▶ **Material shown**:
------------------------------------

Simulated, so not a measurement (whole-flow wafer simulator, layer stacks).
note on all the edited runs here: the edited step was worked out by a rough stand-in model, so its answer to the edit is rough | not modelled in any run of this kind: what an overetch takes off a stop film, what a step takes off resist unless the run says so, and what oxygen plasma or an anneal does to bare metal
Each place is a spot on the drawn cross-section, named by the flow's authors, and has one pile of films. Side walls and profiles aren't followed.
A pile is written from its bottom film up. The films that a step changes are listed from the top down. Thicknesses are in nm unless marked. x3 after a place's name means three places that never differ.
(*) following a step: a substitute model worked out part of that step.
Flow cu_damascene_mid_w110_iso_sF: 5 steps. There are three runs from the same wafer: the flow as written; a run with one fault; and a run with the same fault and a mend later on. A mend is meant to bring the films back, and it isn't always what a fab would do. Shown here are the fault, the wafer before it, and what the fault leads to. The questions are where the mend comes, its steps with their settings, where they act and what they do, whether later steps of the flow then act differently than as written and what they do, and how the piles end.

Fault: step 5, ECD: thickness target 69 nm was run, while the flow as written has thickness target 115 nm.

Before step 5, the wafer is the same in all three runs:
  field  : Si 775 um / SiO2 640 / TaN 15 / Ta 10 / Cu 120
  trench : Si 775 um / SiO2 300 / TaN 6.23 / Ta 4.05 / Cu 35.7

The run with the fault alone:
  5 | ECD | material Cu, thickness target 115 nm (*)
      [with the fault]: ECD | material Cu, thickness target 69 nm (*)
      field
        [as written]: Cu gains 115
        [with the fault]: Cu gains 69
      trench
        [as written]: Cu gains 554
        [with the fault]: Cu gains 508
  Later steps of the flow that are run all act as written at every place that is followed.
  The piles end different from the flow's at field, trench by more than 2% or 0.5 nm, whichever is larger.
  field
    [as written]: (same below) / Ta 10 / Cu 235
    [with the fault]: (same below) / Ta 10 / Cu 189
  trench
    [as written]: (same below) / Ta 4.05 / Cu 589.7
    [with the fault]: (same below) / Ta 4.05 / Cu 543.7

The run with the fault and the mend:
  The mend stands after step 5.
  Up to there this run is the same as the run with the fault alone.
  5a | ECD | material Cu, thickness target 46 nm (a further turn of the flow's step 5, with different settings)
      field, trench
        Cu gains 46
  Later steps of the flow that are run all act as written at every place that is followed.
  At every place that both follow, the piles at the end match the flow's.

------------------------------------

▶ **Assignment**: Look above for the line containing "10 / Cu 120". Output from there through the line containing "5 | ECD | material", exactly and inclusively.

▶ **Answer area**:
  field  : Si 775 um / SiO2 640 / TaN 15 / Ta 10 / Cu 120
  trench : Si 775 um / SiO2 300 / TaN 6.23 / Ta 4.05 / Cu 35.7

The run with the fault alone:
  5 | ECD | material Cu, thickness target 115 nm (*)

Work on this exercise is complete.